### Given data
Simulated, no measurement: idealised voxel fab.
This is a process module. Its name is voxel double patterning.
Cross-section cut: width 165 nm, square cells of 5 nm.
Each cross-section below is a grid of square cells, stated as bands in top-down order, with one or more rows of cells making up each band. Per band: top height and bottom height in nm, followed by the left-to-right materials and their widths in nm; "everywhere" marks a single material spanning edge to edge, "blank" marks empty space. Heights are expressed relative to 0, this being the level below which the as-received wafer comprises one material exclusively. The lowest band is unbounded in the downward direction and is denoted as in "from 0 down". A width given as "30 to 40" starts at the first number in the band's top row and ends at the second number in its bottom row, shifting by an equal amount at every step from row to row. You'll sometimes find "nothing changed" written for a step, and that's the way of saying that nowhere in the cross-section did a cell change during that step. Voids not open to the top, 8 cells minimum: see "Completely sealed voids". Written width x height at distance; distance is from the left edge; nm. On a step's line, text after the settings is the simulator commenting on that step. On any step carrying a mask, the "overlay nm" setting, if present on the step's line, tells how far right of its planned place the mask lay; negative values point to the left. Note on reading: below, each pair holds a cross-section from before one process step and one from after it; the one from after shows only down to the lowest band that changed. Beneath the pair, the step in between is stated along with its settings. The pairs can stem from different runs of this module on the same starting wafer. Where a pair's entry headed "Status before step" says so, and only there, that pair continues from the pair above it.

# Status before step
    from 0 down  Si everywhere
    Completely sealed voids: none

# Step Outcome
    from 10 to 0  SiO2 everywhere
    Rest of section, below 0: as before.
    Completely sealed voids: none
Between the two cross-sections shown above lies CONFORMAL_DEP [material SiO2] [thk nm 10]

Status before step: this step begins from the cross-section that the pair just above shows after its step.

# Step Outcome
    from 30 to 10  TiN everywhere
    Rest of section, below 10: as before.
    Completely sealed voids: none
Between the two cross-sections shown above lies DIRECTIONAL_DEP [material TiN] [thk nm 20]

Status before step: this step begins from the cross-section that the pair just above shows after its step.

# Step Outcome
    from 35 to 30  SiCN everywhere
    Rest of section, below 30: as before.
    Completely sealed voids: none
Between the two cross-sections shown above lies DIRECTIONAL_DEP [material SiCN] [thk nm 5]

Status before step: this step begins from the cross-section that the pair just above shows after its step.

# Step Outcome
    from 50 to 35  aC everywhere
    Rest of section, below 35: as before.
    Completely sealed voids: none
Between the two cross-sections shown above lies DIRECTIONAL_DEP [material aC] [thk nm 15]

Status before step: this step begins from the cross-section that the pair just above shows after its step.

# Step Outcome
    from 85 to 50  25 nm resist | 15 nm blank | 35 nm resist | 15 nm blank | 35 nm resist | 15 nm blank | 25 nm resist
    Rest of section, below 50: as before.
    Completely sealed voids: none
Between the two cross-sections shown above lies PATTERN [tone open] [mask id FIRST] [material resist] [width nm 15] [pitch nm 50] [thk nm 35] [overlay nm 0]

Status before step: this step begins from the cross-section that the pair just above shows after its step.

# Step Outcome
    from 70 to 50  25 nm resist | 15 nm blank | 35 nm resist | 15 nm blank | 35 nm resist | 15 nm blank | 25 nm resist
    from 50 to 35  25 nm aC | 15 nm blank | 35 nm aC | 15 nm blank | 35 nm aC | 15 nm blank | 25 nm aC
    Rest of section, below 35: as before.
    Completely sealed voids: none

### Work instruction
The answer should consist solely of the lines from the first line above through the one with "Cross-section cut: width", both included, repeated exactly.

### Exercise response
Simulated, no measurement: idealised voxel fab.
This is a process module. Its name is voxel double patterning.
Cross-section cut: width 165 nm, square cells of 5 nm.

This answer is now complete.